▶ _BRIEF_:
Starting at the first line of the data below, repeat each line word for word up to and including the line with "quantity,unit,value".

┄┄┄┄┄┄

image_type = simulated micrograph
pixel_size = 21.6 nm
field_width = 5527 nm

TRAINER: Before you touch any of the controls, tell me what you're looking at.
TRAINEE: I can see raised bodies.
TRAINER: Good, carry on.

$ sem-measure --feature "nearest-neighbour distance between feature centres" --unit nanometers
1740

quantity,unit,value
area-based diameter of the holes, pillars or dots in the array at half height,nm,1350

┄┄┄┄┄┄

▶ _EXERCISE SOLUTION_:
image_type = simulated micrograph
pixel_size = 21.6 nm
field_width = 5527 nm

TRAINER: Before you touch any of the controls, tell me what you're looking at.
TRAINEE: I can see raised bodies.
TRAINER: Good, carry on.

$ sem-measure --feature "nearest-neighbour distance between feature centres" --unit nanometers
1740

quantity,unit,value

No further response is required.